EXERCISE: Please reproduce verbatim the lines below, from the first through the one with "Hidden state or".

RECORD SET:
Segment Open

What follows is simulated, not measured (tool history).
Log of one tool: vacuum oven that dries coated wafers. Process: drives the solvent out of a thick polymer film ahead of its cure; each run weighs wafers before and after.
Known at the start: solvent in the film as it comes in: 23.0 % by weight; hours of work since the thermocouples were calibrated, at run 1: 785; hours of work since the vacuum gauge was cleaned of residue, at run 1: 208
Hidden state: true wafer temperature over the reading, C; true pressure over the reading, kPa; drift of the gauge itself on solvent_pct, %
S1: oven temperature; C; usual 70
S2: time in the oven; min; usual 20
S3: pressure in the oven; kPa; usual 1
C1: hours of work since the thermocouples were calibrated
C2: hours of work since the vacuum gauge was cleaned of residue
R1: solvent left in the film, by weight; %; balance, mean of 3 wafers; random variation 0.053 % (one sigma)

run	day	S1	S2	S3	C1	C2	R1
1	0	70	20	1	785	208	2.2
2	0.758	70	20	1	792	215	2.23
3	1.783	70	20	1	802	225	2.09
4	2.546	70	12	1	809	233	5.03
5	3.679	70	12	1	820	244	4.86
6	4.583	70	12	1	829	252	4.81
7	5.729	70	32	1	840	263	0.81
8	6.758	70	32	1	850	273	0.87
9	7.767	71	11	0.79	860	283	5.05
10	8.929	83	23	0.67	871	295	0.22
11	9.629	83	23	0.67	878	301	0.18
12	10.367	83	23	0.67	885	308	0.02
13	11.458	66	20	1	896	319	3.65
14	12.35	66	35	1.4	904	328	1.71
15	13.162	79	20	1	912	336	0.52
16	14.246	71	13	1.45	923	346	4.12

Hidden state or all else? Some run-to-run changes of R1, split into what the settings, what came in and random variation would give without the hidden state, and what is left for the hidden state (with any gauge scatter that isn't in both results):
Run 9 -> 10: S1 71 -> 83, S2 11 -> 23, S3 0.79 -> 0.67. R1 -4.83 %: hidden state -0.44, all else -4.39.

Segment Closed

EXERCISE ANSWER:
What follows is simulated, not measured (tool history).
Log of one tool: vacuum oven that dries coated wafers. Process: drives the solvent out of a thick polymer film ahead of its cure; each run weighs wafers before and after.
Known at the start: solvent in the film as it comes in: 23.0 % by weight; hours of work since the thermocouples were calibrated, at run 1: 785; hours of work since the vacuum gauge was cleaned of residue, at run 1: 208
Hidden state: true wafer temperature over the reading, C; true pressure over the reading, kPa; drift of the gauge itself on solvent_pct, %
S1: oven temperature; C; usual 70
S2: time in the oven; min; usual 20
S3: pressure in the oven; kPa; usual 1
C1: hours of work since the thermocouples were calibrated
C2: hours of work since the vacuum gauge was cleaned of residue
R1: solvent left in the film, by weight; %; balance, mean of 3 wafers; random variation 0.053 % (one sigma)

run	day	S1	S2	S3	C1	C2	R1
1	0	70	20	1	785	208	2.2
2	0.758	70	20	1	792	215	2.23
3	1.783	70	20	1	802	225	2.09
4	2.546	70	12	1	809	233	5.03
5	3.679	70	12	1	820	244	4.86
6	4.583	70	12	1	829	252	4.81
7	5.729	70	32	1	840	263	0.81
8	6.758	70	32	1	850	273	0.87
9	7.767	71	11	0.79	860	283	5.05
10	8.929	83	23	0.67	871	295	0.22
11	9.629	83	23	0.67	878	301	0.18
12	10.367	83	23	0.67	885	308	0.02
13	11.458	66	20	1	896	319	3.65
14	12.35	66	35	1.4	904	328	1.71
15	13.162	79	20	1	912	336	0.52
16	14.246	71	13	1.45	923	346	4.12

Hidden state or all else? Some run-to-run changes of R1, split into what the settings, what came in and random variation would give without the hidden state, and what is left for the hidden state (with any gauge scatter that isn't in both results):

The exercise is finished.